SUPPLIED INFORMATION:
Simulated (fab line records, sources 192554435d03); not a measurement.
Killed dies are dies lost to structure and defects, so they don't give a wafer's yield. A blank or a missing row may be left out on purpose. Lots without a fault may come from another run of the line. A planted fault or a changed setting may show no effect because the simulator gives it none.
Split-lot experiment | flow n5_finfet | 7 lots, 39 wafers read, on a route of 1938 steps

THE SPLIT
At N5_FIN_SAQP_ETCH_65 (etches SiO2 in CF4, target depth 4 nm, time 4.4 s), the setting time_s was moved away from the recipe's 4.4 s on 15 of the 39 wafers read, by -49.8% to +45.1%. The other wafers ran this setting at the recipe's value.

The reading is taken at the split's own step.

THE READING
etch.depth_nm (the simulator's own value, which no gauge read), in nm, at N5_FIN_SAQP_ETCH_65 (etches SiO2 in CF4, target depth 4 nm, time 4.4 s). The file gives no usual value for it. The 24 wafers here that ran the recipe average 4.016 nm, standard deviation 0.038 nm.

ASSIGNMENT:
Retype all the material exactly, missing nothing.

TASK RESULT:
Simulated (fab line records, sources 192554435d03); not a measurement.
Killed dies are dies lost to structure and defects, so they don't give a wafer's yield. A blank or a missing row may be left out on purpose. Lots without a fault may come from another run of the line. A planted fault or a changed setting may show no effect because the simulator gives it none.
Split-lot experiment | flow n5_finfet | 7 lots, 39 wafers read, on a route of 1938 steps

THE SPLIT
At N5_FIN_SAQP_ETCH_65 (etches SiO2 in CF4, target depth 4 nm, time 4.4 s), the setting time_s was moved away from the recipe's 4.4 s on 15 of the 39 wafers read, by -49.8% to +45.1%. The other wafers ran this setting at the recipe's value.

The reading is taken at the split's own step.

THE READING
etch.depth_nm (the simulator's own value, which no gauge read), in nm, at N5_FIN_SAQP_ETCH_65 (etches SiO2 in CF4, target depth 4 nm, time 4.4 s). The file gives no usual value for it. The 24 wafers here that ran the recipe average 4.016 nm, standard deviation 0.038 nm.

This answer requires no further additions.